## Required action
Every entry below is to be copied exactly, with nothing left out.

## Source material
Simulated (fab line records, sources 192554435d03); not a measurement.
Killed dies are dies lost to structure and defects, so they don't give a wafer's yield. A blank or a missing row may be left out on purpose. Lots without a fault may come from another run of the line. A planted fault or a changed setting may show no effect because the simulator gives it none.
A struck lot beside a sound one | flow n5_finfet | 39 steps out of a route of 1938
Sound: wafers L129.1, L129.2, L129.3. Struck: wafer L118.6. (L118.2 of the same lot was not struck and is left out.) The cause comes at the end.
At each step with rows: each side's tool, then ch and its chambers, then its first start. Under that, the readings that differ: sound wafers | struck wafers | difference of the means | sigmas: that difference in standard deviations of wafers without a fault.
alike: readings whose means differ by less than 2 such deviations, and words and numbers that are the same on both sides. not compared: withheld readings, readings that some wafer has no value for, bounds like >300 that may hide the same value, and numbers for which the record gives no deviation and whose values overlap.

## Answer box
Simulated (fab line records, sources 192554435d03); not a measurement.
Killed dies are dies lost to structure and defects, so they don't give a wafer's yield. A blank or a missing row may be left out on purpose. Lots without a fault may come from another run of the line. A planted fault or a changed setting may show no effect because the simulator gives it none.
A struck lot beside a sound one | flow n5_finfet | 39 steps out of a route of 1938
Sound: wafers L129.1, L129.2, L129.3. Struck: wafer L118.6. (L118.2 of the same lot was not struck and is left out.) The cause comes at the end.
At each step with rows: each side's tool, then ch and its chambers, then its first start. Under that, the readings that differ: sound wafers | struck wafers | difference of the means | sigmas: that difference in standard deviations of wafers without a fault.
alike: readings whose means differ by less than 2 such deviations, and words and numbers that are the same on both sides. not compared: withheld readings, readings that some wafer has no value for, bounds like >300 that may hide the same value, and numbers for which the record gives no deviation and whose values overlap.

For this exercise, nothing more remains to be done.